EXCERPTED DATA Block Start

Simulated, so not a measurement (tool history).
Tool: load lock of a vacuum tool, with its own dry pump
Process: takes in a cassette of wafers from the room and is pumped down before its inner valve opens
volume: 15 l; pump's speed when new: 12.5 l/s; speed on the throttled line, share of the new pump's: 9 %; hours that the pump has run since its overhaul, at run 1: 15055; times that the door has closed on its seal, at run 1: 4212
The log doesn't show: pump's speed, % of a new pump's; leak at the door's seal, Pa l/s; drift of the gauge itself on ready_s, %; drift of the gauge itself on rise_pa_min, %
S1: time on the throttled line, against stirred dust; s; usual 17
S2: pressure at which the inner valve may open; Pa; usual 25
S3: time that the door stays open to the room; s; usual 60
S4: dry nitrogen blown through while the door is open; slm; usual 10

EXCERPTED DATA Block End

--- REQUIREMENT ---
The material above is to be transcribed in full, exactly as it stands.

--- EXERCISE SOLUTION ---
Simulated, so not a measurement (tool history).
Tool: load lock of a vacuum tool, with its own dry pump
Process: takes in a cassette of wafers from the room and is pumped down before its inner valve opens
volume: 15 l; pump's speed when new: 12.5 l/s; speed on the throttled line, share of the new pump's: 9 %; hours that the pump has run since its overhaul, at run 1: 15055; times that the door has closed on its seal, at run 1: 4212
The log doesn't show: pump's speed, % of a new pump's; leak at the door's seal, Pa l/s; drift of the gauge itself on ready_s, %; drift of the gauge itself on rise_pa_min, %
S1: time on the throttled line, against stirred dust; s; usual 17
S2: pressure at which the inner valve may open; Pa; usual 25
S3: time that the door stays open to the room; s; usual 60
S4: dry nitrogen blown through while the door is open; slm; usual 10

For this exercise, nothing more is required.